******

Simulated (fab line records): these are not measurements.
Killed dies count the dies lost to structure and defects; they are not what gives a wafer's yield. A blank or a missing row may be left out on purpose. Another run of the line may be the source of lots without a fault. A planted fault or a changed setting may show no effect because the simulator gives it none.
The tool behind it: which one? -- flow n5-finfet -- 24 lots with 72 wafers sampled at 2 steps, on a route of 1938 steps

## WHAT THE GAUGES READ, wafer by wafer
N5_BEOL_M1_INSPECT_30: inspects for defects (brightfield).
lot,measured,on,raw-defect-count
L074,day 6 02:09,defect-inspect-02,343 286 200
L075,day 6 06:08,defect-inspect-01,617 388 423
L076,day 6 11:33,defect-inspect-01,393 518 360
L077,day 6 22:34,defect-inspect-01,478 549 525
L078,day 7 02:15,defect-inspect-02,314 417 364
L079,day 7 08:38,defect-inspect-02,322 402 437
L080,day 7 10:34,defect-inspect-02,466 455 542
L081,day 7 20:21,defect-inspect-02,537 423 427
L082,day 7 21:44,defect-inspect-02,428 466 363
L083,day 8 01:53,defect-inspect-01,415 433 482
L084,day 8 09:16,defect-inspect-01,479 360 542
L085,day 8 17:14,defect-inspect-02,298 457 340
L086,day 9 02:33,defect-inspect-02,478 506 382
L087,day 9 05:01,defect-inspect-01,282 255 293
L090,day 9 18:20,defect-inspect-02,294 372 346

******

## Action item
Both the line containing "L074,day 6 02:09,defect-inspect-02,343" and the line containing "L087,day 9 05:01,defect-inspect-01,282" belong in the answer. Print them and every line above that falls between them exactly, and no others.

## Exercise output
L074,day 6 02:09,defect-inspect-02,343 286 200
L075,day 6 06:08,defect-inspect-01,617 388 423
L076,day 6 11:33,defect-inspect-01,393 518 360
L077,day 6 22:34,defect-inspect-01,478 549 525
L078,day 7 02:15,defect-inspect-02,314 417 364
L079,day 7 08:38,defect-inspect-02,322 402 437
L080,day 7 10:34,defect-inspect-02,466 455 542
L081,day 7 20:21,defect-inspect-02,537 423 427
L082,day 7 21:44,defect-inspect-02,428 466 363
L083,day 8 01:53,defect-inspect-01,415 433 482
L084,day 8 09:16,defect-inspect-01,479 360 542
L085,day 8 17:14,defect-inspect-02,298 457 340
L086,day 9 02:33,defect-inspect-02,478 506 382
L087,day 9 05:01,defect-inspect-01,282 255 293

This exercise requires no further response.